_DATASET_.
▼
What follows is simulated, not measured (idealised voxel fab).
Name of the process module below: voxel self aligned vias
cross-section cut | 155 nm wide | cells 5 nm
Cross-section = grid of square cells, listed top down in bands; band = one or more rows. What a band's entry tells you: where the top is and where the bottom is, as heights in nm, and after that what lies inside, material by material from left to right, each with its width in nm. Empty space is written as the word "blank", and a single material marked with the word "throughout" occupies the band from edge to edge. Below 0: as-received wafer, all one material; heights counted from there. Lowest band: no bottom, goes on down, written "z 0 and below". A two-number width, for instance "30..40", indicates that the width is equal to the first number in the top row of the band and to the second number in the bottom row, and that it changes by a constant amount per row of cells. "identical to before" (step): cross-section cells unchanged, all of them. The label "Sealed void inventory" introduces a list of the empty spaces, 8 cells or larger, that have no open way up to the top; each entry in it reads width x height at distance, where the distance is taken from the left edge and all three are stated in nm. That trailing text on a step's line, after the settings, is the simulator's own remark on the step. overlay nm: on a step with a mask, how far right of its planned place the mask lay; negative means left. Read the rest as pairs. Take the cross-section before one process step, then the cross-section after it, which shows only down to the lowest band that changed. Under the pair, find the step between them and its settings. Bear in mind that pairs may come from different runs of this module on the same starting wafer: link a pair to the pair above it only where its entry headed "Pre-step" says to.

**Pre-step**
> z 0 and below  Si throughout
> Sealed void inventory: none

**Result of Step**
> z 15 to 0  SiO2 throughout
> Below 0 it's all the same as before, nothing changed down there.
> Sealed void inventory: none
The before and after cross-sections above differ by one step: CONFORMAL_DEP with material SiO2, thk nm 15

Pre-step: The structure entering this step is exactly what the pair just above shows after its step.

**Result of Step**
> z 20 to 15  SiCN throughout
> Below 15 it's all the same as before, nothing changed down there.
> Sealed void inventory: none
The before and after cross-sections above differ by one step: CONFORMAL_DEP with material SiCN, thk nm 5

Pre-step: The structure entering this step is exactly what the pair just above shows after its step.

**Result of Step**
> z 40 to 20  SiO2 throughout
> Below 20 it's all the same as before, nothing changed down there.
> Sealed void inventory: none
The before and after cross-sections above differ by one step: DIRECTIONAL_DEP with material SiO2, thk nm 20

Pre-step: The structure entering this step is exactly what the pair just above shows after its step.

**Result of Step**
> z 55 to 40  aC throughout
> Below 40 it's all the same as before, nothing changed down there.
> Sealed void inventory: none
▲

_WORK ITEM_.
Lines from the top of the entries through the line with "cross-section cut | 155 nm wide | cells 5 nm" are to be transcribed exactly, and nothing more.

_EXERCISE SOLUTION_.
What follows is simulated, not measured (idealised voxel fab).
Name of the process module below: voxel self aligned vias
cross-section cut | 155 nm wide | cells 5 nm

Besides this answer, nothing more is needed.